▶ _GIVEN INFORMATION_:
● ● ● ●
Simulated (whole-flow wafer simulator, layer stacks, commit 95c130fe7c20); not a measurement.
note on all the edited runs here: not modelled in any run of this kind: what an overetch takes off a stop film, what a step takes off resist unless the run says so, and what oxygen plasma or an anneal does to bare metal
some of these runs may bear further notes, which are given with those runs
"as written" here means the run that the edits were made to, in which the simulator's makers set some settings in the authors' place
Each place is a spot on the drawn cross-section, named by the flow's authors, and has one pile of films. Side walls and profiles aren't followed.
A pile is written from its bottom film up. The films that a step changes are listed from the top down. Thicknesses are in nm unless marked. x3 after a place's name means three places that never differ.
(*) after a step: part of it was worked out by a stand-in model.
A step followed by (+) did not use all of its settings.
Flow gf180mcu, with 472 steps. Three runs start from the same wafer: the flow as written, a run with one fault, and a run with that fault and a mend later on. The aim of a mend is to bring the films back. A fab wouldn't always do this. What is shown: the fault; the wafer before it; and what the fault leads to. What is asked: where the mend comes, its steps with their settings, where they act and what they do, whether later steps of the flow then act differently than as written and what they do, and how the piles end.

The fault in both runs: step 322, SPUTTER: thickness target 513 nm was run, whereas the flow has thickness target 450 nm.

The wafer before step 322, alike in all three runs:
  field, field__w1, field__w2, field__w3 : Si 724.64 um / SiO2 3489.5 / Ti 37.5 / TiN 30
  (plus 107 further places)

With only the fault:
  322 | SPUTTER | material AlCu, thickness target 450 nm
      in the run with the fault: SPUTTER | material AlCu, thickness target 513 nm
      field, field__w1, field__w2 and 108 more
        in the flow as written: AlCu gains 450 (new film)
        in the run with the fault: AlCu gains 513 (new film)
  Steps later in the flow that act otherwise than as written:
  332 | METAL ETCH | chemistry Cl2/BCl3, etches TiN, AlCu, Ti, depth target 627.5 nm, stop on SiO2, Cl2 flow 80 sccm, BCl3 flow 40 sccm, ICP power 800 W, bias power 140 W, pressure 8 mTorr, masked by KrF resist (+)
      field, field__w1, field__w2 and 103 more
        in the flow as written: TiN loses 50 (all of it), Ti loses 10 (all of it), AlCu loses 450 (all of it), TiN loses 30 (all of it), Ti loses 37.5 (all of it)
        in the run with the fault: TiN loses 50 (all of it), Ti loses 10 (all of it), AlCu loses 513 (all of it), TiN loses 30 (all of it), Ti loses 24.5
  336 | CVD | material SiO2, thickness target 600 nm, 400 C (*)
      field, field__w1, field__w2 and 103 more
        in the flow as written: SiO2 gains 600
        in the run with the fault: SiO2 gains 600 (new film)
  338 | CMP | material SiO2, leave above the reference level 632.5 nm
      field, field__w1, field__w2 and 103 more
● ● ● ●

▶ _ASSIGNED TASK_:
Would you print exactly and only the lines of the material above that run from the line with "in the run with the fault: SPUTTER" through the line with "in the run with the fault: AlCu", both included?

▶ _ANSWER BOX_:
      in the run with the fault: SPUTTER | material AlCu, thickness target 513 nm
      field, field__w1, field__w2 and 108 more
        in the flow as written: AlCu gains 450 (new film)
        in the run with the fault: AlCu gains 513 (new film)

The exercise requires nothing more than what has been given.